Work order.
Copy out all of the entries, keeping every word the same.

==================================================

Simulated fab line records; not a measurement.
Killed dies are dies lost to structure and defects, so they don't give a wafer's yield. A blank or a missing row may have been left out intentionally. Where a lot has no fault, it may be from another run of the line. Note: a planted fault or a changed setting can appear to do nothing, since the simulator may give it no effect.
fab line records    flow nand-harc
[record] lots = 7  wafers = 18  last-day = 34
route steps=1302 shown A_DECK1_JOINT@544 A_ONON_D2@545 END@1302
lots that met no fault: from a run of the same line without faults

==================================================

Task response.
Simulated fab line records; not a measurement.
Killed dies are dies lost to structure and defects, so they don't give a wafer's yield. A blank or a missing row may have been left out intentionally. Where a lot has no fault, it may be from another run of the line. Note: a planted fault or a changed setting can appear to do nothing, since the simulator may give it no effect.
fab line records    flow nand-harc
[record] lots = 7  wafers = 18  last-day = 34
route steps=1302 shown A_DECK1_JOINT@544 A_ONON_D2@545 END@1302
lots that met no fault: from a run of the same line without faults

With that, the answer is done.